### DATA TO EXAMINE
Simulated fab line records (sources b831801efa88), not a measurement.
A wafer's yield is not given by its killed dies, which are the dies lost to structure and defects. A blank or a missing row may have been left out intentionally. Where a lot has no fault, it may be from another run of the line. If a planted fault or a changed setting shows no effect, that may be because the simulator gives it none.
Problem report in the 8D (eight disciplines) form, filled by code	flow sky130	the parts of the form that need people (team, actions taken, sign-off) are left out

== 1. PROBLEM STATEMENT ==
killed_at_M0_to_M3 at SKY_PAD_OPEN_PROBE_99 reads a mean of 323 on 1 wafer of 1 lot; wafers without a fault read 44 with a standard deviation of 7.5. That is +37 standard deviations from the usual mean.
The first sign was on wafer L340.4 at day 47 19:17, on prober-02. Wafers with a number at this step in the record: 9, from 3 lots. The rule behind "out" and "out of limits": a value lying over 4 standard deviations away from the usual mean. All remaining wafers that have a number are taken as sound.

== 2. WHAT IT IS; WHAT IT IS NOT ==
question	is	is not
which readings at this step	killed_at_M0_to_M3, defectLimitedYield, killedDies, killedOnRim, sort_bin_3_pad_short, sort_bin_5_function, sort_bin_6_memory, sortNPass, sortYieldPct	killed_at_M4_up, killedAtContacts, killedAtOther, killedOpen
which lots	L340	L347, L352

### ASSIGNMENT
Please repeat word for word the lines above that run from the beginning through the line containing "which readings at", keeping both the first and that last line.

### WORKED SOLUTION
Simulated fab line records (sources b831801efa88), not a measurement.
A wafer's yield is not given by its killed dies, which are the dies lost to structure and defects. A blank or a missing row may have been left out intentionally. Where a lot has no fault, it may be from another run of the line. If a planted fault or a changed setting shows no effect, that may be because the simulator gives it none.
Problem report in the 8D (eight disciplines) form, filled by code	flow sky130	the parts of the form that need people (team, actions taken, sign-off) are left out

== 1. PROBLEM STATEMENT ==
killed_at_M0_to_M3 at SKY_PAD_OPEN_PROBE_99 reads a mean of 323 on 1 wafer of 1 lot; wafers without a fault read 44 with a standard deviation of 7.5. That is +37 standard deviations from the usual mean.
The first sign was on wafer L340.4 at day 47 19:17, on prober-02. Wafers with a number at this step in the record: 9, from 3 lots. The rule behind "out" and "out of limits": a value lying over 4 standard deviations away from the usual mean. All remaining wafers that have a number are taken as sound.

== 2. WHAT IT IS; WHAT IT IS NOT ==
question	is	is not
which readings at this step	killed_at_M0_to_M3, defectLimitedYield, killedDies, killedOnRim, sort_bin_3_pad_short, sort_bin_5_function, sort_bin_6_memory, sortNPass, sortYieldPct	killed_at_M4_up, killedAtContacts, killedAtOther, killedOpen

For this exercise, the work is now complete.